→ Work item
Use the entries below and reproduce exactly the lines from the one containing "22: STRIP,etch materials resist" down to the one containing "23: DIRECTIONAL_ETCH,etch materials", both of them included.

BEGIN
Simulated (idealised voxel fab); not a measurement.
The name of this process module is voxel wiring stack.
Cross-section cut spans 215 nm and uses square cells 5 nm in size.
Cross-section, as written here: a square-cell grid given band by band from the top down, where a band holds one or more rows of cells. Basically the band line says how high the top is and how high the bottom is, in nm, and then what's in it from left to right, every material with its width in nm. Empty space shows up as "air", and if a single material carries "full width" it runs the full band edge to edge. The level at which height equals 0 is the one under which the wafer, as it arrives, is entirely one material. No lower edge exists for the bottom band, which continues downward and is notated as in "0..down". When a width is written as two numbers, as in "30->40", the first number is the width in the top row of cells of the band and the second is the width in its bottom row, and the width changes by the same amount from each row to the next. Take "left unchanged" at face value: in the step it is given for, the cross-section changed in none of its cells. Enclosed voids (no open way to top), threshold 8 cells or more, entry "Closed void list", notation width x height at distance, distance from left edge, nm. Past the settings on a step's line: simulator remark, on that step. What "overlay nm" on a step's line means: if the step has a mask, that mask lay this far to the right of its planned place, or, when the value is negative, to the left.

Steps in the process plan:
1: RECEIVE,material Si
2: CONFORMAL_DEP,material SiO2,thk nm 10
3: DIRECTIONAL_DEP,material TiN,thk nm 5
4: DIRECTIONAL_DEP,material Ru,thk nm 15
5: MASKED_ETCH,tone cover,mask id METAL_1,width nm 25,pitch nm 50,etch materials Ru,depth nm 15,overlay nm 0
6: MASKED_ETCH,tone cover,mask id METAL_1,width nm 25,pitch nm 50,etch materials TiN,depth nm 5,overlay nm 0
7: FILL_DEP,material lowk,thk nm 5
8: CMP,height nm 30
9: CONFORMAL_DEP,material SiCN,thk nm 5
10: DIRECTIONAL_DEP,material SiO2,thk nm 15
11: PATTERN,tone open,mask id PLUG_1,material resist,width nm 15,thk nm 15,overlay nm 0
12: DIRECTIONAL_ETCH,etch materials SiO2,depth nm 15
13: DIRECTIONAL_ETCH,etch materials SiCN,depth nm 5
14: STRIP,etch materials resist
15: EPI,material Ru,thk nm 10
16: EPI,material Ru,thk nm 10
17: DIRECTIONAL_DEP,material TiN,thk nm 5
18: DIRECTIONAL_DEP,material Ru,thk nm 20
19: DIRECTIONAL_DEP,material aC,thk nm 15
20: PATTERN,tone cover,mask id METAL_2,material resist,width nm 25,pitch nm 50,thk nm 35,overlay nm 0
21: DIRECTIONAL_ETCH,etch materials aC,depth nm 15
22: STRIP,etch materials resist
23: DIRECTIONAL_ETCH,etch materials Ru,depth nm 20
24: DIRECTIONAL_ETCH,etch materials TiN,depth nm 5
END

→ Answer box
22: STRIP,etch materials resist
23: DIRECTIONAL_ETCH,etch materials Ru,depth nm 20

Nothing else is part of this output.